DATA:
--*--

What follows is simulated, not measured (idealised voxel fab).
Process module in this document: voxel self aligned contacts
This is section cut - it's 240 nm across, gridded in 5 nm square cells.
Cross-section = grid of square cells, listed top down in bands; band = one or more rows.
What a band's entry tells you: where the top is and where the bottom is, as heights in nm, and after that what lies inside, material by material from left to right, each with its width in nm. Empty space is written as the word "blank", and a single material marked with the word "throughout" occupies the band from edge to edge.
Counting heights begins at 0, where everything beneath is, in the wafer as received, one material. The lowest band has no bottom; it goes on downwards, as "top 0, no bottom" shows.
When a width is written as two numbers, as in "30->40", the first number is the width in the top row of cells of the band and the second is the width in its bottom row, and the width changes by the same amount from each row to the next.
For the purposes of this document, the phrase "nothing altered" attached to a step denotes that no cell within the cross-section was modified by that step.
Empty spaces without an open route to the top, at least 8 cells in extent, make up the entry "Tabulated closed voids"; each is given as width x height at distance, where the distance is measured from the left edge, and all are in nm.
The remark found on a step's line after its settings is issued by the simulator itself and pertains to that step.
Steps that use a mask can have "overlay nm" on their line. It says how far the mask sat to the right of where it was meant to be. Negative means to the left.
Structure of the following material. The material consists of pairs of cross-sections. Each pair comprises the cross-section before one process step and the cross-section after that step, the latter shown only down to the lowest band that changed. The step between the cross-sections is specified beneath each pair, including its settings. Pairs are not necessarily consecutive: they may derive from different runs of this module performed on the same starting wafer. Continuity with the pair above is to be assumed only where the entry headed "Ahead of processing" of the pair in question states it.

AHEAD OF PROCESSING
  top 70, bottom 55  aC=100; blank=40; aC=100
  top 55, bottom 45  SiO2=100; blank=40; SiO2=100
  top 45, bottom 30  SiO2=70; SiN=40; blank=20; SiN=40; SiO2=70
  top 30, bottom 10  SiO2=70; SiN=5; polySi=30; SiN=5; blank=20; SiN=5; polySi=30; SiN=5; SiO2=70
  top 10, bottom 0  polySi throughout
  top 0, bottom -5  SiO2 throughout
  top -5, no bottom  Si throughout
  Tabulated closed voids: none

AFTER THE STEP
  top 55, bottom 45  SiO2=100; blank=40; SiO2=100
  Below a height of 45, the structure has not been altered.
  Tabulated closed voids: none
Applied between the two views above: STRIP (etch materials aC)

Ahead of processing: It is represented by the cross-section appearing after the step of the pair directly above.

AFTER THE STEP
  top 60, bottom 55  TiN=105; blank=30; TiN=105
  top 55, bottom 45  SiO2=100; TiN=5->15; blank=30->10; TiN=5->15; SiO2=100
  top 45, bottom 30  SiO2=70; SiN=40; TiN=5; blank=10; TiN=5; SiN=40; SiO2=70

--*--

ACTIVITY: The lines above from the one with "This is section" through the one with "Counting heights begins" are to be duplicated exactly, ends included, with nothing added.

EXPECTED ANSWER:
This is section cut - it's 240 nm across, gridded in 5 nm square cells.
Cross-section = grid of square cells, listed top down in bands; band = one or more rows.
What a band's entry tells you: where the top is and where the bottom is, as heights in nm, and after that what lies inside, material by material from left to right, each with its width in nm. Empty space is written as the word "blank", and a single material marked with the word "throughout" occupies the band from edge to edge.
Counting heights begins at 0, where everything beneath is, in the wafer as received, one material. The lowest band has no bottom; it goes on downwards, as "top 0, no bottom" shows.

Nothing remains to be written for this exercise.